**Required action:** Please write out exactly the lines of the data below from the line holding "Complete the table from the image." through the line holding "unit: pixels", and leave out the rest.

**Source data:**
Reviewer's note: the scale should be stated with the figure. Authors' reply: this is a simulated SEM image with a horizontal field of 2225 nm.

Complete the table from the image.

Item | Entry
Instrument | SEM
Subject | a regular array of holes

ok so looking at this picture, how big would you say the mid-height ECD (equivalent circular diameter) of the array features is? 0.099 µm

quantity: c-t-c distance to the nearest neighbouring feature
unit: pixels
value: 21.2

**Your solution:**
Complete the table from the image.

Item | Entry
Instrument | SEM
Subject | a regular array of holes

ok so looking at this picture, how big would you say the mid-height ECD (equivalent circular diameter) of the array features is? 0.099 µm

quantity: c-t-c distance to the nearest neighbouring feature
unit: pixels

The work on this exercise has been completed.